Data shown
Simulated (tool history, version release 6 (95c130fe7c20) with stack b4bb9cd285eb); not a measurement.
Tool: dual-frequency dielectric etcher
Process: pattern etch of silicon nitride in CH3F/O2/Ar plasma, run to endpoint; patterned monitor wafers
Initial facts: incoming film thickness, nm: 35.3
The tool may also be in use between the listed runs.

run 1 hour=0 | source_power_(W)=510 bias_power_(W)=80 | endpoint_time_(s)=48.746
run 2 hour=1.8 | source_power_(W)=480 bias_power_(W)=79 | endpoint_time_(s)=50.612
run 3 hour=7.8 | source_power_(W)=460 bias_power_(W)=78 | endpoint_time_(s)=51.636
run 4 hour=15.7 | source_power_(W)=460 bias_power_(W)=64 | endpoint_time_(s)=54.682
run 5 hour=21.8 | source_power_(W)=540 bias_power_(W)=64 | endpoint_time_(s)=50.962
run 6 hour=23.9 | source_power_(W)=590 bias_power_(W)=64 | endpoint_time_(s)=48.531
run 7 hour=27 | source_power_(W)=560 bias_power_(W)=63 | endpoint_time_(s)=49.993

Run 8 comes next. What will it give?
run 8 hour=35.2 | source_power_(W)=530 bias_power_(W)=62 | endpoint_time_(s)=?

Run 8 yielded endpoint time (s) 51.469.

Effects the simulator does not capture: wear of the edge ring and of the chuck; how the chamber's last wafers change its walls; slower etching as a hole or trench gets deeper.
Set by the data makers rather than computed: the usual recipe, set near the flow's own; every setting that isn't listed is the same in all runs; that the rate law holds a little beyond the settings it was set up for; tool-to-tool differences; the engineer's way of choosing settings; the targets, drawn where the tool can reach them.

Work task
Start with the first line. Please copy exactly each line of the listing through the one with "run 7 hour=27", including it.

Task result
Simulated (tool history, version release 6 (95c130fe7c20) with stack b4bb9cd285eb); not a measurement.
Tool: dual-frequency dielectric etcher
Process: pattern etch of silicon nitride in CH3F/O2/Ar plasma, run to endpoint; patterned monitor wafers
Initial facts: incoming film thickness, nm: 35.3
The tool may also be in use between the listed runs.

run 1 hour=0 | source_power_(W)=510 bias_power_(W)=80 | endpoint_time_(s)=48.746
run 2 hour=1.8 | source_power_(W)=480 bias_power_(W)=79 | endpoint_time_(s)=50.612
run 3 hour=7.8 | source_power_(W)=460 bias_power_(W)=78 | endpoint_time_(s)=51.636
run 4 hour=15.7 | source_power_(W)=460 bias_power_(W)=64 | endpoint_time_(s)=54.682
run 5 hour=21.8 | source_power_(W)=540 bias_power_(W)=64 | endpoint_time_(s)=50.962
run 6 hour=23.9 | source_power_(W)=590 bias_power_(W)=64 | endpoint_time_(s)=48.531
run 7 hour=27 | source_power_(W)=560 bias_power_(W)=63 | endpoint_time_(s)=49.993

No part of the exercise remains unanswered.